Data for analysis ->
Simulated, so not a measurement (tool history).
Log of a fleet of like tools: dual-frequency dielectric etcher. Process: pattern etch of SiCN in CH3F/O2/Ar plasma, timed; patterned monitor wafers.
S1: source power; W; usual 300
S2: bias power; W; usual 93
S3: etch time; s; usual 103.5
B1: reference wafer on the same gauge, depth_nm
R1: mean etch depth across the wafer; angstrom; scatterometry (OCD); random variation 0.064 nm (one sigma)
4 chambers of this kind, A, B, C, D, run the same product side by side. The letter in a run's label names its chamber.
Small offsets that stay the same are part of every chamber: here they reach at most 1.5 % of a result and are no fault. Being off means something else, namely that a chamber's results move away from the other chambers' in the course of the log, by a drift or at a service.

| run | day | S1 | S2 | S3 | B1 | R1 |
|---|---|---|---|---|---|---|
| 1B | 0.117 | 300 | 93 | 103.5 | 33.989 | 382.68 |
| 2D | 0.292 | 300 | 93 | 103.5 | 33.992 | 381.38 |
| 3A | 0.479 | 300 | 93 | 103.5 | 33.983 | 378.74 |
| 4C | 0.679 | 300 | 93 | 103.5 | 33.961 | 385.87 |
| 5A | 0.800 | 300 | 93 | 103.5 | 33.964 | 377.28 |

Assigned task -> Write every record out again, unaltered.

Task solution ->
Simulated, so not a measurement (tool history).
Log of a fleet of like tools: dual-frequency dielectric etcher. Process: pattern etch of SiCN in CH3F/O2/Ar plasma, timed; patterned monitor wafers.
S1: source power; W; usual 300
S2: bias power; W; usual 93
S3: etch time; s; usual 103.5
B1: reference wafer on the same gauge, depth_nm
R1: mean etch depth across the wafer; angstrom; scatterometry (OCD); random variation 0.064 nm (one sigma)
4 chambers of this kind, A, B, C, D, run the same product side by side. The letter in a run's label names its chamber.
Small offsets that stay the same are part of every chamber: here they reach at most 1.5 % of a result and are no fault. Being off means something else, namely that a chamber's results move away from the other chambers' in the course of the log, by a drift or at a service.

| run | day | S1 | S2 | S3 | B1 | R1 |
|---|---|---|---|---|---|---|
| 1B | 0.117 | 300 | 93 | 103.5 | 33.989 | 382.68 |
| 2D | 0.292 | 300 | 93 | 103.5 | 33.992 | 381.38 |
| 3A | 0.479 | 300 | 93 | 103.5 | 33.983 | 378.74 |
| 4C | 0.679 | 300 | 93 | 103.5 | 33.961 | 385.87 |
| 5A | 0.800 | 300 | 93 | 103.5 | 33.964 | 377.28 |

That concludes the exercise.